§ **Work task**:
In the listing that follows, locate the line containing "GF_STI_THK_MEAS_02. Usual: STI_OXIDATION_THK" and the line containing "lot=L575; measured=day 1". Retype exactly those two lines and every line between them, and nothing more.

= = = = = = =

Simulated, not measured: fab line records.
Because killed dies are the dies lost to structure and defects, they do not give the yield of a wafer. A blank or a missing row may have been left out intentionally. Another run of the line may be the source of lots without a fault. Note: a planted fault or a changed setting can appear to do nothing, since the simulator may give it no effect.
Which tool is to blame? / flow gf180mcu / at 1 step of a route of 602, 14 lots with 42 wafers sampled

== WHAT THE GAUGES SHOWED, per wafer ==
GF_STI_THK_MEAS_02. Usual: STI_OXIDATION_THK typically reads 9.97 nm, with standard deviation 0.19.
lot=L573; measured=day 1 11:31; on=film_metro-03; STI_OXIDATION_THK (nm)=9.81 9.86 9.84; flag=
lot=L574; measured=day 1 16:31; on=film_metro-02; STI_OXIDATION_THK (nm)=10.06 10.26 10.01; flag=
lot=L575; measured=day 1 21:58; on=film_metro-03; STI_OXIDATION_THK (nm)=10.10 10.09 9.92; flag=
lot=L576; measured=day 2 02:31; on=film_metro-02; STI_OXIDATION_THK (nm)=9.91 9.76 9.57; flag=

= = = = = = =

§ **Your solution**:
GF_STI_THK_MEAS_02. Usual: STI_OXIDATION_THK typically reads 9.97 nm, with standard deviation 0.19.
lot=L573; measured=day 1 11:31; on=film_metro-03; STI_OXIDATION_THK (nm)=9.81 9.86 9.84; flag=
lot=L574; measured=day 1 16:31; on=film_metro-02; STI_OXIDATION_THK (nm)=10.06 10.26 10.01; flag=
lot=L575; measured=day 1 21:58; on=film_metro-03; STI_OXIDATION_THK (nm)=10.10 10.09 9.92; flag=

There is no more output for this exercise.